--- MATERIAL SHOWN ---
[Start of Attachment]
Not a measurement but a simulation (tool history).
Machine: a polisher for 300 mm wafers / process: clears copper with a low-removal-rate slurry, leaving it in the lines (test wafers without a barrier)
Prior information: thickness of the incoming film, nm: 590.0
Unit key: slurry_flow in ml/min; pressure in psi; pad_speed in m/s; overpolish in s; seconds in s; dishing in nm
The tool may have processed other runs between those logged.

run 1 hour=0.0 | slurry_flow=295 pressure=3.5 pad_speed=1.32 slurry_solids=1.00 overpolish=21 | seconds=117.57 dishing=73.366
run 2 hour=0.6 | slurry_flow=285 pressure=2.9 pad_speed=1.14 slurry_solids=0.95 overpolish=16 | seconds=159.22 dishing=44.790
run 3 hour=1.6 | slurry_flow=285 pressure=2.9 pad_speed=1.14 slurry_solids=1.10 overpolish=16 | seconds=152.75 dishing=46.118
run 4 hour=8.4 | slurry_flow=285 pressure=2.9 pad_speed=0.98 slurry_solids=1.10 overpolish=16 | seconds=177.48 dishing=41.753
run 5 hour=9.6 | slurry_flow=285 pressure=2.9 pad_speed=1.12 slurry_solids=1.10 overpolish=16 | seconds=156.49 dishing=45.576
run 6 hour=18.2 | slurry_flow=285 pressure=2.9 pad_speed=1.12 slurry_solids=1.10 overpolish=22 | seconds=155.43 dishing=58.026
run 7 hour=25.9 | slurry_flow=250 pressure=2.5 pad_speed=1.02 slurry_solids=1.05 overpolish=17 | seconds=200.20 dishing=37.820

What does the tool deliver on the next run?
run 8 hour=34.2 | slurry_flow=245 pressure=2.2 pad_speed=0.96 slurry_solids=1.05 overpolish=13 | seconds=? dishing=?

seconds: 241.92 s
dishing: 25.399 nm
[End of Attachment]

--- REQUIRED ACTION ---
Return, with no change at all, every line in the entries above from the line containing "run 1 hour=0.0" through the line containing "What does the tool deliver on the next run?".

--- EXPECTED ANSWER ---
run 1 hour=0.0 | slurry_flow=295 pressure=3.5 pad_speed=1.32 slurry_solids=1.00 overpolish=21 | seconds=117.57 dishing=73.366
run 2 hour=0.6 | slurry_flow=285 pressure=2.9 pad_speed=1.14 slurry_solids=0.95 overpolish=16 | seconds=159.22 dishing=44.790
run 3 hour=1.6 | slurry_flow=285 pressure=2.9 pad_speed=1.14 slurry_solids=1.10 overpolish=16 | seconds=152.75 dishing=46.118
run 4 hour=8.4 | slurry_flow=285 pressure=2.9 pad_speed=0.98 slurry_solids=1.10 overpolish=16 | seconds=177.48 dishing=41.753
run 5 hour=9.6 | slurry_flow=285 pressure=2.9 pad_speed=1.12 slurry_solids=1.10 overpolish=16 | seconds=156.49 dishing=45.576
run 6 hour=18.2 | slurry_flow=285 pressure=2.9 pad_speed=1.12 slurry_solids=1.10 overpolish=22 | seconds=155.43 dishing=58.026
run 7 hour=25.9 | slurry_flow=250 pressure=2.5 pad_speed=1.02 slurry_solids=1.05 overpolish=17 | seconds=200.20 dishing=37.820

What does the tool deliver on the next run?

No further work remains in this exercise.